....
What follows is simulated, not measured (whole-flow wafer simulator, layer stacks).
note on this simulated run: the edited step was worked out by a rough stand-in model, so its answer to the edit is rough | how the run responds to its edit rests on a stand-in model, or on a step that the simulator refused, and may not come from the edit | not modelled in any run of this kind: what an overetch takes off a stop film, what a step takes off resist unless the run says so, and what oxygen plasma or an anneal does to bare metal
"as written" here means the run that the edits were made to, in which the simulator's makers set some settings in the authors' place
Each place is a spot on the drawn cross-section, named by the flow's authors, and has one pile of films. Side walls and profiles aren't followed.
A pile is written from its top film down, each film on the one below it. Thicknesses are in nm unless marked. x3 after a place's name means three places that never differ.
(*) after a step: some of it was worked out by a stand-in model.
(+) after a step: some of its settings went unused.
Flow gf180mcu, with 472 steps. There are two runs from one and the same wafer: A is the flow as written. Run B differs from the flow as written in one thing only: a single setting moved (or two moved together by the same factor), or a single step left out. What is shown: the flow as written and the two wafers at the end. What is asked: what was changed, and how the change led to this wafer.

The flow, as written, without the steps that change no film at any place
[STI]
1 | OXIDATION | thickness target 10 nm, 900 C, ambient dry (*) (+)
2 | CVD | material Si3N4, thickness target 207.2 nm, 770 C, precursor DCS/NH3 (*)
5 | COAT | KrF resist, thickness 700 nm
....

### Task item
In the entries above, find the line holding "1 | OXIDATION" and the line holding "2 | CVD | material", then retype exactly those two lines and every line between them, and nothing else.

### Response
1 | OXIDATION | thickness target 10 nm, 900 C, ambient dry (*) (+)
2 | CVD | material Si3N4, thickness target 207.2 nm, 770 C, precursor DCS/NH3 (*)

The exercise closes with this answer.